Work order
An exact restatement of every record is required.

Input data
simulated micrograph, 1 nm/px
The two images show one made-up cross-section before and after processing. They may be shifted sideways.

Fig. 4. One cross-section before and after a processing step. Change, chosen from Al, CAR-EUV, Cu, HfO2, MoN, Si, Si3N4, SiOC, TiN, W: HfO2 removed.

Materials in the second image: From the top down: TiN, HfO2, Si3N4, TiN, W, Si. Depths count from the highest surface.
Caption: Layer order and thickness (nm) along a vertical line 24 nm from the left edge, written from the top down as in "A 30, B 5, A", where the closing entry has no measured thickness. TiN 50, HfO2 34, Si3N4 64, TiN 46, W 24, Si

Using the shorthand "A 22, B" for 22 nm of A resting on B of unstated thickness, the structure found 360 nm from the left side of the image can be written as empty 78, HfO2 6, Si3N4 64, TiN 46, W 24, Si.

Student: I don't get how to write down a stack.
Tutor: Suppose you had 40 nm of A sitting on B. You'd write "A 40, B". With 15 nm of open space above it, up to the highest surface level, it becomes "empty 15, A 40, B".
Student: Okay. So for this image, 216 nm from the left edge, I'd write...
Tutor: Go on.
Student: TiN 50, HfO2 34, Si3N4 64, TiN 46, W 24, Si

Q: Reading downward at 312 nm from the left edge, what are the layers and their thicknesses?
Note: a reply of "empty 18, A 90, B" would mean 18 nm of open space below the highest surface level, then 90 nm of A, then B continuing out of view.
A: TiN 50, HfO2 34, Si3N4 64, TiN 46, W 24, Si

Exercise answer
simulated micrograph, 1 nm/px
The two images show one made-up cross-section before and after processing. They may be shifted sideways.

Fig. 4. One cross-section before and after a processing step. Change, chosen from Al, CAR-EUV, Cu, HfO2, MoN, Si, Si3N4, SiOC, TiN, W: HfO2 removed.

Materials in the second image: From the top down: TiN, HfO2, Si3N4, TiN, W, Si. Depths count from the highest surface.
Caption: Layer order and thickness (nm) along a vertical line 24 nm from the left edge, written from the top down as in "A 30, B 5, A", where the closing entry has no measured thickness. TiN 50, HfO2 34, Si3N4 64, TiN 46, W 24, Si

Using the shorthand "A 22, B" for 22 nm of A resting on B of unstated thickness, the structure found 360 nm from the left side of the image can be written as empty 78, HfO2 6, Si3N4 64, TiN 46, W 24, Si.

Student: I don't get how to write down a stack.
Tutor: Suppose you had 40 nm of A sitting on B. You'd write "A 40, B". With 15 nm of open space above it, up to the highest surface level, it becomes "empty 15, A 40, B".
Student: Okay. So for this image, 216 nm from the left edge, I'd write...
Tutor: Go on.
Student: TiN 50, HfO2 34, Si3N4 64, TiN 46, W 24, Si

Q: Reading downward at 312 nm from the left edge, what are the layers and their thicknesses?
Note: a reply of "empty 18, A 90, B" would mean 18 nm of open space below the highest surface level, then 90 nm of A, then B continuing out of view.
A: TiN 50, HfO2 34, Si3N4 64, TiN 46, W 24, Si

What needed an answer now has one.